■ ■ ■ ■ ■ ■ ■

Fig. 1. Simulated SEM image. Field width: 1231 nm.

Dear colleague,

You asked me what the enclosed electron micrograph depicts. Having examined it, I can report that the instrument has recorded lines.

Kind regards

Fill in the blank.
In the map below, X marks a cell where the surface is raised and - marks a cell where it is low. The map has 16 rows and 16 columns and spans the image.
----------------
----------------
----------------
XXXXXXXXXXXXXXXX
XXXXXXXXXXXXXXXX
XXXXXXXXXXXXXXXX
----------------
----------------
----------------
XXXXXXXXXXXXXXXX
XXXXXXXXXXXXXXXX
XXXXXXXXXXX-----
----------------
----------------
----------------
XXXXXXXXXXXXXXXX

■ ■ ■ ■ ■ ■ ■

(Work task) Your task is to quote, without any alteration, the lines running from the top of the records to the line that holds "In the map below, X", both included.

(Written reply)
Fig. 1. Simulated SEM image. Field width: 1231 nm.

Dear colleague,

You asked me what the enclosed electron micrograph depicts. Having examined it, I can report that the instrument has recorded lines.

Kind regards

Fill in the blank.
In the map below, X marks a cell where the surface is raised and - marks a cell where it is low. The map has 16 rows and 16 columns and spans the image.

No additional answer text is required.